Activity: Output exactly the first line of the listing and each line after it, through the line that contains "1. RECEIVE (material Si)"; add nothing else.

Excerpted records:
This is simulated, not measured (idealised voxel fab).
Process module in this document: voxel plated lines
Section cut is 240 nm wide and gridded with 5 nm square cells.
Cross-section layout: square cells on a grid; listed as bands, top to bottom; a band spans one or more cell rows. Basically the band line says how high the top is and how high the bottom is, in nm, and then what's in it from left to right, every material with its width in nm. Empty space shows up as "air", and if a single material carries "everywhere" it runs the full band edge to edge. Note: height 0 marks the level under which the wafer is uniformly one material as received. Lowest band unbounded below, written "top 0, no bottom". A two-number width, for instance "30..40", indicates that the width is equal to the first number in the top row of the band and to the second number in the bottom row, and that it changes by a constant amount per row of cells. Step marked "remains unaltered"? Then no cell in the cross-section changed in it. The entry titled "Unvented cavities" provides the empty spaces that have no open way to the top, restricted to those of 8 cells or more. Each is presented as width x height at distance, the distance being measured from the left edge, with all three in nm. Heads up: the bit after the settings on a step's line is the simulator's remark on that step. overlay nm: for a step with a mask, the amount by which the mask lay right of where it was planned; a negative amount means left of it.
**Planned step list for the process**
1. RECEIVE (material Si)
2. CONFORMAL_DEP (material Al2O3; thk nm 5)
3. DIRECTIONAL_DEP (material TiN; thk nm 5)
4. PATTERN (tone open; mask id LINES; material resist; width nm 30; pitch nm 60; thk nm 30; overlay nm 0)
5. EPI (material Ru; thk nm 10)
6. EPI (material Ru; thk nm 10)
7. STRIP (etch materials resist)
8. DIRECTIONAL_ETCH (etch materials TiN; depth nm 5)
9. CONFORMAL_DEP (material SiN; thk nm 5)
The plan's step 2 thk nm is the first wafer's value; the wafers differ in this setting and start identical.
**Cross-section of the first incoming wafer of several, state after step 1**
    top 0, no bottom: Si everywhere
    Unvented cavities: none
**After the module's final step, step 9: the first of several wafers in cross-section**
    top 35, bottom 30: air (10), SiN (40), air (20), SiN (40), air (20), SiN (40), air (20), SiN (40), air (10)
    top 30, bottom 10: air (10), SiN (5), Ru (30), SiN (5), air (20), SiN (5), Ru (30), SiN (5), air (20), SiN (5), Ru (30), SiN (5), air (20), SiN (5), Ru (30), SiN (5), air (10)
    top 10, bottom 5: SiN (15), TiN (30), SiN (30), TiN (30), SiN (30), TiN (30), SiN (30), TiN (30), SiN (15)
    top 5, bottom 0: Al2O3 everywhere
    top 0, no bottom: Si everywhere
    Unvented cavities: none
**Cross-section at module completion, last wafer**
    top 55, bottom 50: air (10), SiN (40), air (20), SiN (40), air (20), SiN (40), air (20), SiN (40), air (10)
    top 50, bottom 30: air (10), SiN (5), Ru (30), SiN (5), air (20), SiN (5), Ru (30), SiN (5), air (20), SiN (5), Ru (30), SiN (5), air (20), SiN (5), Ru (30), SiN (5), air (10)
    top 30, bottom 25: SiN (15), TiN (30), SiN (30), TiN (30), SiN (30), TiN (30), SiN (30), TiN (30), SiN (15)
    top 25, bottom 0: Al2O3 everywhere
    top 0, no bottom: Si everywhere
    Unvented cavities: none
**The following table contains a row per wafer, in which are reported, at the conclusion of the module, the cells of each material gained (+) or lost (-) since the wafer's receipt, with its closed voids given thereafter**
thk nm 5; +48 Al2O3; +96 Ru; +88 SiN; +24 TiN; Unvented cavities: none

Answer section:
This is simulated, not measured (idealised voxel fab).
Process module in this document: voxel plated lines
Section cut is 240 nm wide and gridded with 5 nm square cells.
Cross-section layout: square cells on a grid; listed as bands, top to bottom; a band spans one or more cell rows. Basically the band line says how high the top is and how high the bottom is, in nm, and then what's in it from left to right, every material with its width in nm. Empty space shows up as "air", and if a single material carries "everywhere" it runs the full band edge to edge. Note: height 0 marks the level under which the wafer is uniformly one material as received. Lowest band unbounded below, written "top 0, no bottom". A two-number width, for instance "30..40", indicates that the width is equal to the first number in the top row of the band and to the second number in the bottom row, and that it changes by a constant amount per row of cells. Step marked "remains unaltered"? Then no cell in the cross-section changed in it. The entry titled "Unvented cavities" provides the empty spaces that have no open way to the top, restricted to those of 8 cells or more. Each is presented as width x height at distance, the distance being measured from the left edge, with all three in nm. Heads up: the bit after the settings on a step's line is the simulator's remark on that step. overlay nm: for a step with a mask, the amount by which the mask lay right of where it was planned; a negative amount means left of it.
**Planned step list for the process**
1. RECEIVE (material Si)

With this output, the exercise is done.